- **Assigned task**
Every record that follows should be written out again without any change.

===== Given information =====

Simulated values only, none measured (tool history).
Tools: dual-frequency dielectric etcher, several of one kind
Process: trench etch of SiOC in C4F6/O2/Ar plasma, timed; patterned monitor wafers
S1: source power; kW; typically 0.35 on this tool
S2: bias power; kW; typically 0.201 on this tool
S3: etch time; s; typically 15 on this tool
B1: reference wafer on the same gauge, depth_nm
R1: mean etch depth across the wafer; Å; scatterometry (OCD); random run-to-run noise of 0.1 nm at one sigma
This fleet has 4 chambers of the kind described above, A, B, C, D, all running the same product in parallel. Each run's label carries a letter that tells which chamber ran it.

=====

- **Response area**
Simulated values only, none measured (tool history).
Tools: dual-frequency dielectric etcher, several of one kind
Process: trench etch of SiOC in C4F6/O2/Ar plasma, timed; patterned monitor wafers
S1: source power; kW; typically 0.35 on this tool
S2: bias power; kW; typically 0.201 on this tool
S3: etch time; s; typically 15 on this tool
B1: reference wafer on the same gauge, depth_nm
R1: mean etch depth across the wafer; Å; scatterometry (OCD); random run-to-run noise of 0.1 nm at one sigma
This fleet has 4 chambers of the kind described above, A, B, C, D, all running the same product in parallel. Each run's label carries a letter that tells which chamber ran it.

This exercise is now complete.